## WORK INSTRUCTION
Your task is to retype all of the records below with complete accuracy.

## DATASET

-------------------------

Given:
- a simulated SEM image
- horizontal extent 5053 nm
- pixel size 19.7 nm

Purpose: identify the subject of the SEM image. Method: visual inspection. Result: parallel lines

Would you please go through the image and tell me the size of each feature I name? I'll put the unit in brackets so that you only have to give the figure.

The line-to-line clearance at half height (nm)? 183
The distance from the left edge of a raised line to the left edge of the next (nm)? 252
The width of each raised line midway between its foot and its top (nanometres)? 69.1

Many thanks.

-------------------------

## PROBLEM SOLUTION
Given:
- a simulated SEM image
- horizontal extent 5053 nm
- pixel size 19.7 nm

Purpose: identify the subject of the SEM image. Method: visual inspection. Result: parallel lines

Would you please go through the image and tell me the size of each feature I name? I'll put the unit in brackets so that you only have to give the figure.

The line-to-line clearance at half height (nm)? 183
The distance from the left edge of a raised line to the left edge of the next (nm)? 252
The width of each raised line midway between its foot and its top (nanometres)? 69.1

Many thanks.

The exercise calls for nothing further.